> [WORK INSTRUCTION] For this exercise, repeat the listing below from its first line through the line containing "Lab notebook", exactly as written.

SOURCE DATA section start

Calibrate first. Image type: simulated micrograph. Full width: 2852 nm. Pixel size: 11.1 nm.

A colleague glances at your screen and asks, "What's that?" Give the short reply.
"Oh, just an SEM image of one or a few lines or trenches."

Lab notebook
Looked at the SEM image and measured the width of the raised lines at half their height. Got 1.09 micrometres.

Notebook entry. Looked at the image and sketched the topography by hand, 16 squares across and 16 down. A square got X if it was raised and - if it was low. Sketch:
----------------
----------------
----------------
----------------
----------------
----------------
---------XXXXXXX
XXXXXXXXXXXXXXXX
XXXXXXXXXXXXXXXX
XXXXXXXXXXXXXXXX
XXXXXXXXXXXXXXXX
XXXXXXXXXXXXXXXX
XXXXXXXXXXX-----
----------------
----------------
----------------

SOURCE DATA section end

> [WORKED SOLUTION]
Calibrate first. Image type: simulated micrograph. Full width: 2852 nm. Pixel size: 11.1 nm.

A colleague glances at your screen and asks, "What's that?" Give the short reply.
"Oh, just an SEM image of one or a few lines or trenches."

Lab notebook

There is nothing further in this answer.